# Work request:
Retype the data that follows with no alterations, please.

# Records shown:
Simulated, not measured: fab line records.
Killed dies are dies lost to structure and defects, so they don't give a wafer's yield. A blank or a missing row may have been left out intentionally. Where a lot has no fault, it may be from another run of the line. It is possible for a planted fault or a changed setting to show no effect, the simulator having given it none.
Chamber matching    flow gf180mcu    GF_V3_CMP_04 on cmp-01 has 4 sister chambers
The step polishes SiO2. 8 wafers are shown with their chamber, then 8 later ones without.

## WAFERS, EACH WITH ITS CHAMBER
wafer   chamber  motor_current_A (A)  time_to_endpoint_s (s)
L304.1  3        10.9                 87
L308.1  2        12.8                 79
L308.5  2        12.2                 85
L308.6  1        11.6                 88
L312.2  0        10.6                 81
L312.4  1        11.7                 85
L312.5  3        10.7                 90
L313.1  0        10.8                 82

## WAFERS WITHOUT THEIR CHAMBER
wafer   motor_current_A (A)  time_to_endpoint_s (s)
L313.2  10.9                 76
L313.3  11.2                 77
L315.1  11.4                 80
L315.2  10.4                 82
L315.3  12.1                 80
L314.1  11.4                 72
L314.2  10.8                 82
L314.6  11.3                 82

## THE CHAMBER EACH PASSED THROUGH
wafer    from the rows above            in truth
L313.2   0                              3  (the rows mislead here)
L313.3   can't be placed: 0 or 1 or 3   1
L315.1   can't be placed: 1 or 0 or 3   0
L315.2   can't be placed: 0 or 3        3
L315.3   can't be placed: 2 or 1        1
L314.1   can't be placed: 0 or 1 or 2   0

# Answer area:
Simulated, not measured: fab line records.
Killed dies are dies lost to structure and defects, so they don't give a wafer's yield. A blank or a missing row may have been left out intentionally. Where a lot has no fault, it may be from another run of the line. It is possible for a planted fault or a changed setting to show no effect, the simulator having given it none.
Chamber matching    flow gf180mcu    GF_V3_CMP_04 on cmp-01 has 4 sister chambers
The step polishes SiO2. 8 wafers are shown with their chamber, then 8 later ones without.

## WAFERS, EACH WITH ITS CHAMBER
wafer   chamber  motor_current_A (A)  time_to_endpoint_s (s)
L304.1  3        10.9                 87
L308.1  2        12.8                 79
L308.5  2        12.2                 85
L308.6  1        11.6                 88
L312.2  0        10.6                 81
L312.4  1        11.7                 85
L312.5  3        10.7                 90
L313.1  0        10.8                 82

## WAFERS WITHOUT THEIR CHAMBER
wafer   motor_current_A (A)  time_to_endpoint_s (s)
L313.2  10.9                 76
L313.3  11.2                 77
L315.1  11.4                 80
L315.2  10.4                 82
L315.3  12.1                 80
L314.1  11.4                 72
L314.2  10.8                 82
L314.6  11.3                 82

## THE CHAMBER EACH PASSED THROUGH
wafer    from the rows above            in truth
L313.2   0                              3  (the rows mislead here)
L313.3   can't be placed: 0 or 1 or 3   1
L315.1   can't be placed: 1 or 0 or 3   0
L315.2   can't be placed: 0 or 3        3
L315.3   can't be placed: 2 or 1        1
L314.1   can't be placed: 0 or 1 or 2   0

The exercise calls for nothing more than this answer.